The listing beneath should be written out in full, exactly as shown.

-------- DATA UNDER STUDY --------
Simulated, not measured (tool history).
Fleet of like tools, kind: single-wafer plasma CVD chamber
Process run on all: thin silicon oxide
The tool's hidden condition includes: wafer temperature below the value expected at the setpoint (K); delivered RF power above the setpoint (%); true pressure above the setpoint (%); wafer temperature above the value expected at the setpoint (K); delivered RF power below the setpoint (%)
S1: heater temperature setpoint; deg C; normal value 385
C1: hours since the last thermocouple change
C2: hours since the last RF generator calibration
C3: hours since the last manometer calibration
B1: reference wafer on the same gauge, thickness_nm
--------

▶ [YOUR SOLUTION]:
Simulated, not measured (tool history).
Fleet of like tools, kind: single-wafer plasma CVD chamber
Process run on all: thin silicon oxide
The tool's hidden condition includes: wafer temperature below the value expected at the setpoint (K); delivered RF power above the setpoint (%); true pressure above the setpoint (%); wafer temperature above the value expected at the setpoint (K); delivered RF power below the setpoint (%)
S1: heater temperature setpoint; deg C; normal value 385
C1: hours since the last thermocouple change
C2: hours since the last RF generator calibration
C3: hours since the last manometer calibration
B1: reference wafer on the same gauge, thickness_nm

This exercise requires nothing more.